_Work order_
Below are entries. Copy exactly the lines running from the line that holds "Equipment: tester that reads leakage currents" to the line that holds "13,36.912,2.59,35,2.61,55.92", with both ends included.

────────────────

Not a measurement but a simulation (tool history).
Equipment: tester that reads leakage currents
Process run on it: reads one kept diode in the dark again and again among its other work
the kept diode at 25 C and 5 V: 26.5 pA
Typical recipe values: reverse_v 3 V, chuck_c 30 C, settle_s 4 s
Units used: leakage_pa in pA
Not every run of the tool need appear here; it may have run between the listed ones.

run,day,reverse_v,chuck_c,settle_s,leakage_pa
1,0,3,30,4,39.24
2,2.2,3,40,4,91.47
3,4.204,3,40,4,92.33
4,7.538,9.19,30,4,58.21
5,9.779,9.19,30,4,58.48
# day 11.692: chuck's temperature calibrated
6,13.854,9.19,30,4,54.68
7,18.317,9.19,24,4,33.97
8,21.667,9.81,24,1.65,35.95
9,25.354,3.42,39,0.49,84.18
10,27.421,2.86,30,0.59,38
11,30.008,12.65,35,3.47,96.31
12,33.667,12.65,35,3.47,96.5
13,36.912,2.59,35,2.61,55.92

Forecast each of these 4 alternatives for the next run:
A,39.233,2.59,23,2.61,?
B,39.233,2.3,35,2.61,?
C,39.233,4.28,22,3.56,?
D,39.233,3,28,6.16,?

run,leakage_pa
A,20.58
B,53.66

────────────────

_Worked solution_
Equipment: tester that reads leakage currents
Process run on it: reads one kept diode in the dark again and again among its other work
the kept diode at 25 C and 5 V: 26.5 pA
Typical recipe values: reverse_v 3 V, chuck_c 30 C, settle_s 4 s
Units used: leakage_pa in pA
Not every run of the tool need appear here; it may have run between the listed ones.

run,day,reverse_v,chuck_c,settle_s,leakage_pa
1,0,3,30,4,39.24
2,2.2,3,40,4,91.47
3,4.204,3,40,4,92.33
4,7.538,9.19,30,4,58.21
5,9.779,9.19,30,4,58.48
# day 11.692: chuck's temperature calibrated
6,13.854,9.19,30,4,54.68
7,18.317,9.19,24,4,33.97
8,21.667,9.81,24,1.65,35.95
9,25.354,3.42,39,0.49,84.18
10,27.421,2.86,30,0.59,38
11,30.008,12.65,35,3.47,96.31
12,33.667,12.65,35,3.47,96.5
13,36.912,2.59,35,2.61,55.92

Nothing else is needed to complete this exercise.